- **Recorded information**:
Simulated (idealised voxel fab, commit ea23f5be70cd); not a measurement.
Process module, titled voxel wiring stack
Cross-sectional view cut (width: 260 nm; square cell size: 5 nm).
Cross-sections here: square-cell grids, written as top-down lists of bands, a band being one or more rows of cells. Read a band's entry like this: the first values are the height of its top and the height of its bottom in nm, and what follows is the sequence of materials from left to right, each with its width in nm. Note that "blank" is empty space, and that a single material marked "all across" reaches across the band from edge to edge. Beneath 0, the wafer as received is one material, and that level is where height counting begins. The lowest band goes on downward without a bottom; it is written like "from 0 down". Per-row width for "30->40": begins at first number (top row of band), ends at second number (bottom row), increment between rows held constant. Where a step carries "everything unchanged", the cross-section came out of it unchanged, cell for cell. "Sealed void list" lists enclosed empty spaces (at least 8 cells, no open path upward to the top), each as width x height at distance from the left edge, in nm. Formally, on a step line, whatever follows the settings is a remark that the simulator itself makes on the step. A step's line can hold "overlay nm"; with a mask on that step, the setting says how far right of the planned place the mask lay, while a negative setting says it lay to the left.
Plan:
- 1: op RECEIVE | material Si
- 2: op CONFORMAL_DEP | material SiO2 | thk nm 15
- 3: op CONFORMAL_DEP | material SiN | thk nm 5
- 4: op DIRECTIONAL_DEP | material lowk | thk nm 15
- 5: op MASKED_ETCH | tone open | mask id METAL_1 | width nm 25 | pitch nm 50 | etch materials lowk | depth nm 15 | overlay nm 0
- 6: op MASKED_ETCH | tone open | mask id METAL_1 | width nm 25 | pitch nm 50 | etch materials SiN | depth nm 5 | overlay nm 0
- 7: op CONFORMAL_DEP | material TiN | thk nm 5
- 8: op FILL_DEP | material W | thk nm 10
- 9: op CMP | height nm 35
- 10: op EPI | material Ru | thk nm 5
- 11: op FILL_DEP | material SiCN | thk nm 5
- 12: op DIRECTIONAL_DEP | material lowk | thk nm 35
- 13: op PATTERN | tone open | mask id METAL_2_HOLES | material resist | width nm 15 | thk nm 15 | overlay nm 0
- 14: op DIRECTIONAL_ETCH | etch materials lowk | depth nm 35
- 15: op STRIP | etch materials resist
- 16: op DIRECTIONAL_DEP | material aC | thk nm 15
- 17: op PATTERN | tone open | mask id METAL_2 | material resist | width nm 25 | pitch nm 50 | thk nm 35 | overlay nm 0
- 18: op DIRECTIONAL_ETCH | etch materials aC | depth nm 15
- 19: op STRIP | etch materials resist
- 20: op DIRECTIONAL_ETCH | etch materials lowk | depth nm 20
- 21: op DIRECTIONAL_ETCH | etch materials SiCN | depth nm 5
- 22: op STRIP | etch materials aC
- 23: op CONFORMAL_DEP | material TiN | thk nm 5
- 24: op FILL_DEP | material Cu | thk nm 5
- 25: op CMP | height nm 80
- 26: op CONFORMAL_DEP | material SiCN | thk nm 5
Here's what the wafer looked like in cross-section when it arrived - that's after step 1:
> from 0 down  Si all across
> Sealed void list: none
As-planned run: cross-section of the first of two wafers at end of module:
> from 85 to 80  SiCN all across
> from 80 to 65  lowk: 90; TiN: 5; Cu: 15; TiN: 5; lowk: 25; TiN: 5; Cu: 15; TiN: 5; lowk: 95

- **Activity**: Find "- 6: op MASKED_ETCH" in the entries above and copy that whole line exactly, then each line after it through the line that contains "- 19: op STRIP | etch materials resist".

- **Result**:
- 6: op MASKED_ETCH | tone open | mask id METAL_1 | width nm 25 | pitch nm 50 | etch materials SiN | depth nm 5 | overlay nm 0
- 7: op CONFORMAL_DEP | material TiN | thk nm 5
- 8: op FILL_DEP | material W | thk nm 10
- 9: op CMP | height nm 35
- 10: op EPI | material Ru | thk nm 5
- 11: op FILL_DEP | material SiCN | thk nm 5
- 12: op DIRECTIONAL_DEP | material lowk | thk nm 35
- 13: op PATTERN | tone open | mask id METAL_2_HOLES | material resist | width nm 15 | thk nm 15 | overlay nm 0
- 14: op DIRECTIONAL_ETCH | etch materials lowk | depth nm 35
- 15: op STRIP | etch materials resist
- 16: op DIRECTIONAL_DEP | material aC | thk nm 15
- 17: op PATTERN | tone open | mask id METAL_2 | material resist | width nm 25 | pitch nm 50 | thk nm 35 | overlay nm 0
- 18: op DIRECTIONAL_ETCH | etch materials aC | depth nm 15
- 19: op STRIP | etch materials resist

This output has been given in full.